» ASSIGNMENT: An exact retyping of every record is required.

» MATERIAL SHOWN:
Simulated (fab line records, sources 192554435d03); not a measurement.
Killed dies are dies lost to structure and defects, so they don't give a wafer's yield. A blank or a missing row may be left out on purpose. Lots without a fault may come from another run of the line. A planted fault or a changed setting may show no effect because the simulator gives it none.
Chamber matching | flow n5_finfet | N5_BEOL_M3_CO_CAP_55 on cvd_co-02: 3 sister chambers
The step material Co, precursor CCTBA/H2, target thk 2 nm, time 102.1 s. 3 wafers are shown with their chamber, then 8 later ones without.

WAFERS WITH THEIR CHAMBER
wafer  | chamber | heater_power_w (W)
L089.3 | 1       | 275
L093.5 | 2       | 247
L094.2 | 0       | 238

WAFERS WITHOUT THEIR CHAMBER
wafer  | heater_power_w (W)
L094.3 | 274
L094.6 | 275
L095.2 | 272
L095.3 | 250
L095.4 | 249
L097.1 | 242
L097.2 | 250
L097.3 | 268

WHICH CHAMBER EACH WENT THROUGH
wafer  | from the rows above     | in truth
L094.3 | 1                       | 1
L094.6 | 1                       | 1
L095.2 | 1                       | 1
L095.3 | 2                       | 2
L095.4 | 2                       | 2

» RESPONSE AREA:
Simulated (fab line records, sources 192554435d03); not a measurement.
Killed dies are dies lost to structure and defects, so they don't give a wafer's yield. A blank or a missing row may be left out on purpose. Lots without a fault may come from another run of the line. A planted fault or a changed setting may show no effect because the simulator gives it none.
Chamber matching | flow n5_finfet | N5_BEOL_M3_CO_CAP_55 on cvd_co-02: 3 sister chambers
The step material Co, precursor CCTBA/H2, target thk 2 nm, time 102.1 s. 3 wafers are shown with their chamber, then 8 later ones without.

WAFERS WITH THEIR CHAMBER
wafer  | chamber | heater_power_w (W)
L089.3 | 1       | 275
L093.5 | 2       | 247
L094.2 | 0       | 238

WAFERS WITHOUT THEIR CHAMBER
wafer  | heater_power_w (W)
L094.3 | 274
L094.6 | 275
L095.2 | 272
L095.3 | 250
L095.4 | 249
L097.1 | 242
L097.2 | 250
L097.3 | 268

WHICH CHAMBER EACH WENT THROUGH
wafer  | from the rows above     | in truth
L094.3 | 1                       | 1
L094.6 | 1                       | 1
L095.2 | 1                       | 1
L095.3 | 2                       | 2
L095.4 | 2                       | 2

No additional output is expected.